- _Work item_
Set the records down again in full, with every word kept.

*****

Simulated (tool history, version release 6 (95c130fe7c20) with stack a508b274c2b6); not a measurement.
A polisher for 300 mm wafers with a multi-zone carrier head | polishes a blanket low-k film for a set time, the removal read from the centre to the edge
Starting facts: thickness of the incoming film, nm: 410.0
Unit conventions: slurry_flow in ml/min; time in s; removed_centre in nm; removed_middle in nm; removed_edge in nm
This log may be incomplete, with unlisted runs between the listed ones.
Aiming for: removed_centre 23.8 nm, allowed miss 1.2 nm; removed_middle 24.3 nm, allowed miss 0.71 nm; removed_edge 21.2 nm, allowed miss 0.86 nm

*****

- _Response_
Simulated (tool history, version release 6 (95c130fe7c20) with stack a508b274c2b6); not a measurement.
A polisher for 300 mm wafers with a multi-zone carrier head | polishes a blanket low-k film for a set time, the removal read from the centre to the edge
Starting facts: thickness of the incoming film, nm: 410.0
Unit conventions: slurry_flow in ml/min; time in s; removed_centre in nm; removed_middle in nm; removed_edge in nm
This log may be incomplete, with unlisted runs between the listed ones.
Aiming for: removed_centre 23.8 nm, allowed miss 1.2 nm; removed_middle 24.3 nm, allowed miss 0.71 nm; removed_edge 21.2 nm, allowed miss 0.86 nm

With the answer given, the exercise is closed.